Work order: Transcribe exactly the first line of the listing below and each line that follows it, ending with the line that contains "The entry gives", and omit the remainder.

──────────

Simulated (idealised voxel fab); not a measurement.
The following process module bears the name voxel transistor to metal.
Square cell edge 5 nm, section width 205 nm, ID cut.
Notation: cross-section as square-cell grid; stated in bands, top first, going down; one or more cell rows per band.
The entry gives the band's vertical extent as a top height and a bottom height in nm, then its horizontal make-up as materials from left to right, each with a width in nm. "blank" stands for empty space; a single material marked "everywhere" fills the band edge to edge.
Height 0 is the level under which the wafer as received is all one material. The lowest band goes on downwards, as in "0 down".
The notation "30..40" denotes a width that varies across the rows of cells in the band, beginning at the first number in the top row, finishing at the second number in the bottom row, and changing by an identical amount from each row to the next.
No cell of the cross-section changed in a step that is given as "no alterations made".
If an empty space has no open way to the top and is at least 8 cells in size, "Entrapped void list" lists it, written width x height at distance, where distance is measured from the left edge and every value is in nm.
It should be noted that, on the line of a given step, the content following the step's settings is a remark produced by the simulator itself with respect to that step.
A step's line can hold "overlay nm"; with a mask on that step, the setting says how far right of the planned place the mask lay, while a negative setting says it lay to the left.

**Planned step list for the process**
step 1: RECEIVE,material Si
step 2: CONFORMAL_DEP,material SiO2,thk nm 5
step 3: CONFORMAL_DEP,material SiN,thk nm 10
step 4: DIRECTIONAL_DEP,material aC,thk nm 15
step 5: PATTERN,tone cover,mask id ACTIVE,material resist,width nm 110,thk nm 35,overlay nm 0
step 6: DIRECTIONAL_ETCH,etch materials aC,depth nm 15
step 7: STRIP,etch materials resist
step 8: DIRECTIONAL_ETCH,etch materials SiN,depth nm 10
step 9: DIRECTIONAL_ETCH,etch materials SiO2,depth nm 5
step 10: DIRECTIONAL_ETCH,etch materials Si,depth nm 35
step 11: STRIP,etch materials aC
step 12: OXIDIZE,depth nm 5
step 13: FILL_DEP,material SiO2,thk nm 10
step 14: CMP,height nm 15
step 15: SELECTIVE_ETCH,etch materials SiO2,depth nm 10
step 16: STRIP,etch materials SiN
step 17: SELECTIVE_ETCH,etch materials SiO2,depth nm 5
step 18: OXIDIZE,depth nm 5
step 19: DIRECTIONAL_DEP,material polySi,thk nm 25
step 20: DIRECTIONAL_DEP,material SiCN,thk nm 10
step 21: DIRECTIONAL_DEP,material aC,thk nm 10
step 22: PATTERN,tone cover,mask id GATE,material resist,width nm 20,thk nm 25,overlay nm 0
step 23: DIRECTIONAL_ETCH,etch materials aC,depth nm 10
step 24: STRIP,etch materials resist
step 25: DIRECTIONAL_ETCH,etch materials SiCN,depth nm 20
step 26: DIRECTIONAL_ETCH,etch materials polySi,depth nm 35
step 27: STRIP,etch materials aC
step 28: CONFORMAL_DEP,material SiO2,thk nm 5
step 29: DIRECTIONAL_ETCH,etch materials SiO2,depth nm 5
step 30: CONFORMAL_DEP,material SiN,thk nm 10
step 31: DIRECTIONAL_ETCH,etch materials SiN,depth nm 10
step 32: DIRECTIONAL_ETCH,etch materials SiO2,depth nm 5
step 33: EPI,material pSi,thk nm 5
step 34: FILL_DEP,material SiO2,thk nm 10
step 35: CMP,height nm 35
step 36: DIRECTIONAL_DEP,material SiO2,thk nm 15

──────────

Response:
Simulated (idealised voxel fab); not a measurement.
The following process module bears the name voxel transistor to metal.
Square cell edge 5 nm, section width 205 nm, ID cut.
Notation: cross-section as square-cell grid; stated in bands, top first, going down; one or more cell rows per band.
The entry gives the band's vertical extent as a top height and a bottom height in nm, then its horizontal make-up as materials from left to right, each with a width in nm. "blank" stands for empty space; a single material marked "everywhere" fills the band edge to edge.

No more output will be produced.